-- REQUIREMENT --
Please give back, word for word, each line from the start of the entries through the one in which "which wafers of" is found.

##### PROVIDED MATERIAL #####

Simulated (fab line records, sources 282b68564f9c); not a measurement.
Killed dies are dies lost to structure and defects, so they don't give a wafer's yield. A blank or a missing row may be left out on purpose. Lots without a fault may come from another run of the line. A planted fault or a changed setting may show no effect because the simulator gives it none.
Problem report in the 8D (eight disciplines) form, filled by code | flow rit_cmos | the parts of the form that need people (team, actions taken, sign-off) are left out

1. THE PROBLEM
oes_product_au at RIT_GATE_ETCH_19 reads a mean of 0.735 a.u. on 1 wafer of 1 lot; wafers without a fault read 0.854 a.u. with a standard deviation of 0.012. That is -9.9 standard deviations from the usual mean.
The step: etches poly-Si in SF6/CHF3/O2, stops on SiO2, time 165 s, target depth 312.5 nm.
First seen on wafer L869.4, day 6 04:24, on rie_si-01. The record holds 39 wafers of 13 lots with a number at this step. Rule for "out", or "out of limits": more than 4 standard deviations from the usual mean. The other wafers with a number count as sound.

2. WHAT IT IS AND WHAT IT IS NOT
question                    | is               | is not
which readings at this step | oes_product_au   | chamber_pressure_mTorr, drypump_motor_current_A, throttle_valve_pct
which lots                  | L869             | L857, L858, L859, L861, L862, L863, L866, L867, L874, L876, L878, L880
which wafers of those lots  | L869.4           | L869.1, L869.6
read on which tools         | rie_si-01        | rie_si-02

#####

-- WORKED SOLUTION --
Simulated (fab line records, sources 282b68564f9c); not a measurement.
Killed dies are dies lost to structure and defects, so they don't give a wafer's yield. A blank or a missing row may be left out on purpose. Lots without a fault may come from another run of the line. A planted fault or a changed setting may show no effect because the simulator gives it none.
Problem report in the 8D (eight disciplines) form, filled by code | flow rit_cmos | the parts of the form that need people (team, actions taken, sign-off) are left out

1. THE PROBLEM
oes_product_au at RIT_GATE_ETCH_19 reads a mean of 0.735 a.u. on 1 wafer of 1 lot; wafers without a fault read 0.854 a.u. with a standard deviation of 0.012. That is -9.9 standard deviations from the usual mean.
The step: etches poly-Si in SF6/CHF3/O2, stops on SiO2, time 165 s, target depth 312.5 nm.
First seen on wafer L869.4, day 6 04:24, on rie_si-01. The record holds 39 wafers of 13 lots with a number at this step. Rule for "out", or "out of limits": more than 4 standard deviations from the usual mean. The other wafers with a number count as sound.

2. WHAT IT IS AND WHAT IT IS NOT
question                    | is               | is not
which readings at this step | oes_product_au   | chamber_pressure_mTorr, drypump_motor_current_A, throttle_valve_pct
which lots                  | L869             | L857, L858, L859, L861, L862, L863, L866, L867, L874, L876, L878, L880
which wafers of those lots  | L869.4           | L869.1, L869.6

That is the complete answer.